**Required action:**
Look through the data below and extract, unchanged, the lines from the one that contains "9 op EPI | material Ru | thk nm 10" to the one that contains "45 to 25: air", both included.

BEGIN

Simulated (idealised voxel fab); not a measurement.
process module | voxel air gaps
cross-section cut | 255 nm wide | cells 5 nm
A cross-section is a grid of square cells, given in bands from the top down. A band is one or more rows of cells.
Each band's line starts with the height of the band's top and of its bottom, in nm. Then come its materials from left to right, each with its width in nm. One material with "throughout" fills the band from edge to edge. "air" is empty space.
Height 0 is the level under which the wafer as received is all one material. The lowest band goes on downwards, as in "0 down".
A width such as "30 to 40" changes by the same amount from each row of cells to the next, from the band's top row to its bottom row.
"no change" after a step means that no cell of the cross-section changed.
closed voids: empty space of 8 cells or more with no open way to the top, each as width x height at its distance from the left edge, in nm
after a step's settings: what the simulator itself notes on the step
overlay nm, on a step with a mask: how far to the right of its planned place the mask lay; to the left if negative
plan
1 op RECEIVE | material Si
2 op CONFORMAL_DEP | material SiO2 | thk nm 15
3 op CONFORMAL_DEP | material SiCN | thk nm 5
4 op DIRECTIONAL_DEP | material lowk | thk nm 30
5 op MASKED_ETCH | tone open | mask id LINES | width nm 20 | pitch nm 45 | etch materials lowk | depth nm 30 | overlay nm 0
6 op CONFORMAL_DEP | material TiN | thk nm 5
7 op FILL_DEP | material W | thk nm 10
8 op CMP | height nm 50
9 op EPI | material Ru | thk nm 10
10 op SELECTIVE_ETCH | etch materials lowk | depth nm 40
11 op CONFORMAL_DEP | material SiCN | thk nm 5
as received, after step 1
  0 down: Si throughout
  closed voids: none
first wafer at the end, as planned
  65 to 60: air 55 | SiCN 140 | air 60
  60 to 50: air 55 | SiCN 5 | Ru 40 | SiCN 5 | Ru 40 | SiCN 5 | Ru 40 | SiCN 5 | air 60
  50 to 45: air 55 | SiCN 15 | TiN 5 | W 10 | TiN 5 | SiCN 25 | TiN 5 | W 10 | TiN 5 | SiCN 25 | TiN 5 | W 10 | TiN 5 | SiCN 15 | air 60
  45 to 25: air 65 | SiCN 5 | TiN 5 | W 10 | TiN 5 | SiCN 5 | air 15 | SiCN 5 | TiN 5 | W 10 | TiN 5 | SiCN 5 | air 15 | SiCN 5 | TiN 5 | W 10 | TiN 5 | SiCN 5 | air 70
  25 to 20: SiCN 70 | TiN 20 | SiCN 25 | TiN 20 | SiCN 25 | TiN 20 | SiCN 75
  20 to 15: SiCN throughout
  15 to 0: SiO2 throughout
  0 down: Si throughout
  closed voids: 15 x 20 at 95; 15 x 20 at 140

END

**Task result:**
9 op EPI | material Ru | thk nm 10
10 op SELECTIVE_ETCH | etch materials lowk | depth nm 40
11 op CONFORMAL_DEP | material SiCN | thk nm 5
as received, after step 1
  0 down: Si throughout
  closed voids: none
first wafer at the end, as planned
  65 to 60: air 55 | SiCN 140 | air 60
  60 to 50: air 55 | SiCN 5 | Ru 40 | SiCN 5 | Ru 40 | SiCN 5 | Ru 40 | SiCN 5 | air 60
  50 to 45: air 55 | SiCN 15 | TiN 5 | W 10 | TiN 5 | SiCN 25 | TiN 5 | W 10 | TiN 5 | SiCN 25 | TiN 5 | W 10 | TiN 5 | SiCN 15 | air 60
  45 to 25: air 65 | SiCN 5 | TiN 5 | W 10 | TiN 5 | SiCN 5 | air 15 | SiCN 5 | TiN 5 | W 10 | TiN 5 | SiCN 5 | air 15 | SiCN 5 | TiN 5 | W 10 | TiN 5 | SiCN 5 | air 70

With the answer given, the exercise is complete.